____ EXTRACTED RECORDS

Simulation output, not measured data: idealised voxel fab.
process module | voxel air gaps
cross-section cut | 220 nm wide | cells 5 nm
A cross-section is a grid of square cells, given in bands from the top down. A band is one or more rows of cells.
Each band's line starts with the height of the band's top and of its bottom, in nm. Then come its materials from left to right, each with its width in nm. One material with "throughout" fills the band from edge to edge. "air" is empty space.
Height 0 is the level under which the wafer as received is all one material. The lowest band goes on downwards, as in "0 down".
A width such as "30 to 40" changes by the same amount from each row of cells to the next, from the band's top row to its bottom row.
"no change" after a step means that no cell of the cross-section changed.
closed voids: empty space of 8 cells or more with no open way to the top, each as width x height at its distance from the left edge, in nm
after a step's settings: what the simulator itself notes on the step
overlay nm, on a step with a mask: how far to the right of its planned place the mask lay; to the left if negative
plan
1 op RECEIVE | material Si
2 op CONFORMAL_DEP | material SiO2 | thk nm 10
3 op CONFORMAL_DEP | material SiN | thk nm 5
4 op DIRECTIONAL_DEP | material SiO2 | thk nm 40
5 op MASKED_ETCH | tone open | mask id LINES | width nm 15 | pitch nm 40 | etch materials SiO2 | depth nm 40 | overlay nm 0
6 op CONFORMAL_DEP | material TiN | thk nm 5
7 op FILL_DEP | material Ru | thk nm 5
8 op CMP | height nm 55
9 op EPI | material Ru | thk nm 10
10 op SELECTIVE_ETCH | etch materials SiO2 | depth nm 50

________

## EXERCISE
From the line holding "7 op FILL_DEP | material Ru | thk nm 5" to the line holding "9 op EPI | material Ru | thk nm 10", inclusive, restate each line above exactly as written.

## WRITTEN SOLUTION
7 op FILL_DEP | material Ru | thk nm 5
8 op CMP | height nm 55
9 op EPI | material Ru | thk nm 10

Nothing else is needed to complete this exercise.